• [Activity] Stopping at the line that holds "all of them.", repeat the lines below exactly, starting from the very first and including that final line.

══ Supplied records ══

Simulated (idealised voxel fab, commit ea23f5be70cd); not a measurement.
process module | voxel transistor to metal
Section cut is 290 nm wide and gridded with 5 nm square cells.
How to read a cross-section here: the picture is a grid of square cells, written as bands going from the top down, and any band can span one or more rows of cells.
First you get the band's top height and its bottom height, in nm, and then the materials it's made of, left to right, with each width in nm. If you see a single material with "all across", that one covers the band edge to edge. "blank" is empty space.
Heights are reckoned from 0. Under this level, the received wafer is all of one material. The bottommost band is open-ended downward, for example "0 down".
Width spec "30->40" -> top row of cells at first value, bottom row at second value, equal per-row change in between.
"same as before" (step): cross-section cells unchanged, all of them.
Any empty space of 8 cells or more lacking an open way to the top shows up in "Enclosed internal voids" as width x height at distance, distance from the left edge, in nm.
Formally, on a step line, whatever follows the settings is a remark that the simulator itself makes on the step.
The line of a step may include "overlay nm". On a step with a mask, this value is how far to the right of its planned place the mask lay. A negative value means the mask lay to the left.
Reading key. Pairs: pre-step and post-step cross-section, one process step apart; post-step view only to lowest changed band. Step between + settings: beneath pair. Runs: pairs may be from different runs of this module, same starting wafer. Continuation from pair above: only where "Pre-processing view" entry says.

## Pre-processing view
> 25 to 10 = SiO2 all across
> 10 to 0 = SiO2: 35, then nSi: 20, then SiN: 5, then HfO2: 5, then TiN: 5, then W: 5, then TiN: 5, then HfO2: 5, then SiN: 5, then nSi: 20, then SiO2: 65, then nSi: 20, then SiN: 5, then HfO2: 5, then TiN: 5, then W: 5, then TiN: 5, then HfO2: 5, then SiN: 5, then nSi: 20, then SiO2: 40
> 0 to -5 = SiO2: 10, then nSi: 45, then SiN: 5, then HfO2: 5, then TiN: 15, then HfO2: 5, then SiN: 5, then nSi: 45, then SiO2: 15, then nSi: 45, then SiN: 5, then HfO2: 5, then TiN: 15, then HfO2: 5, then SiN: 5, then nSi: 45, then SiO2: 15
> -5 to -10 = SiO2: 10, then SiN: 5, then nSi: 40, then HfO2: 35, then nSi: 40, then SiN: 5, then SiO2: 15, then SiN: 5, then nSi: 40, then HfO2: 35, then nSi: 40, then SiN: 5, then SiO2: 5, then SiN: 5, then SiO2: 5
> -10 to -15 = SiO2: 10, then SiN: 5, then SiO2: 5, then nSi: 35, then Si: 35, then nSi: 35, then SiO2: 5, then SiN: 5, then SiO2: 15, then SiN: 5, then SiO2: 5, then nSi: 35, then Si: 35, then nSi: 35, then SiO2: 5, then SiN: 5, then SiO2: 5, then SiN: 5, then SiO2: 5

═══

• [Answer box]
Simulated (idealised voxel fab, commit ea23f5be70cd); not a measurement.
process module | voxel transistor to metal
Section cut is 290 nm wide and gridded with 5 nm square cells.
How to read a cross-section here: the picture is a grid of square cells, written as bands going from the top down, and any band can span one or more rows of cells.
First you get the band's top height and its bottom height, in nm, and then the materials it's made of, left to right, with each width in nm. If you see a single material with "all across", that one covers the band edge to edge. "blank" is empty space.
Heights are reckoned from 0. Under this level, the received wafer is all of one material. The bottommost band is open-ended downward, for example "0 down".
Width spec "30->40" -> top row of cells at first value, bottom row at second value, equal per-row change in between.
"same as before" (step): cross-section cells unchanged, all of them.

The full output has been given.